Action item: From the records below, please repeat exactly the line that has "read on which", the line that has "- the gauge", and every line between them, and nothing else.

Material shown:
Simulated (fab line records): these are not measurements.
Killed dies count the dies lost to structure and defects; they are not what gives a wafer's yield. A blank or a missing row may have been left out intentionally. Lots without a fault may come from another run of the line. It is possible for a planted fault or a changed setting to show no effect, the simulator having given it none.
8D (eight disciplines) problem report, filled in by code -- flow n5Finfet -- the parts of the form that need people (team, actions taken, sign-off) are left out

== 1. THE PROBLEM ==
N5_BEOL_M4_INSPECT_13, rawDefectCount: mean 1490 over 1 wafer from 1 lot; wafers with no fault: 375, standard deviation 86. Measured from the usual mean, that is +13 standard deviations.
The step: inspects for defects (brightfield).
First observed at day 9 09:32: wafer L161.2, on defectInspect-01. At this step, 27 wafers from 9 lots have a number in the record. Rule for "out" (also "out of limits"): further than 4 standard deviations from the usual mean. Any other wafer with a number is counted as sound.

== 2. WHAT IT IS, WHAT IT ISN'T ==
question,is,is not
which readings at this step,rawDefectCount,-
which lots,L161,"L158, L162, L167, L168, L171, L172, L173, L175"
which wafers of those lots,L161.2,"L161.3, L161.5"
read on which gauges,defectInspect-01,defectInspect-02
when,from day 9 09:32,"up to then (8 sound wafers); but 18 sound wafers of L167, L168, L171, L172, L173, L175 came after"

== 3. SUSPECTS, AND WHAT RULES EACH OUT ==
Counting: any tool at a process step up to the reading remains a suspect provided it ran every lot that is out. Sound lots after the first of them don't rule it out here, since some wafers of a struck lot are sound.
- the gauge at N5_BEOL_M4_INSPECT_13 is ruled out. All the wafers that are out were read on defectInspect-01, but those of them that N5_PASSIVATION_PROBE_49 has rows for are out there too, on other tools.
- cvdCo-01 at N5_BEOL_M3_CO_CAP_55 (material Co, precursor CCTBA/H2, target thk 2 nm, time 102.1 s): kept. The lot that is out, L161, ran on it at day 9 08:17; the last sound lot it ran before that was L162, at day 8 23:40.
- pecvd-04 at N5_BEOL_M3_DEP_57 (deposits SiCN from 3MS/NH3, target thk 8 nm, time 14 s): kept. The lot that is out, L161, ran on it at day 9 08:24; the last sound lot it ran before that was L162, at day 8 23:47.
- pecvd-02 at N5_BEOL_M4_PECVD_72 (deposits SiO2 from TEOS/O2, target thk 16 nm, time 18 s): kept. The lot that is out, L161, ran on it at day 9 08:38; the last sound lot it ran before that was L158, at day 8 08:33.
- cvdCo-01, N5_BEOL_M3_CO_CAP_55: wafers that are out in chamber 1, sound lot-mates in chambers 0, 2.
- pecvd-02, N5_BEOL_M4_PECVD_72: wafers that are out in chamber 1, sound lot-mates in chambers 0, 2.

Your response:
read on which gauges,defectInspect-01,defectInspect-02
when,from day 9 09:32,"up to then (8 sound wafers); but 18 sound wafers of L167, L168, L171, L172, L173, L175 came after"

== 3. SUSPECTS, AND WHAT RULES EACH OUT ==
Counting: any tool at a process step up to the reading remains a suspect provided it ran every lot that is out. Sound lots after the first of them don't rule it out here, since some wafers of a struck lot are sound.
- the gauge at N5_BEOL_M4_INSPECT_13 is ruled out. All the wafers that are out were read on defectInspect-01, but those of them that N5_PASSIVATION_PROBE_49 has rows for are out there too, on other tools.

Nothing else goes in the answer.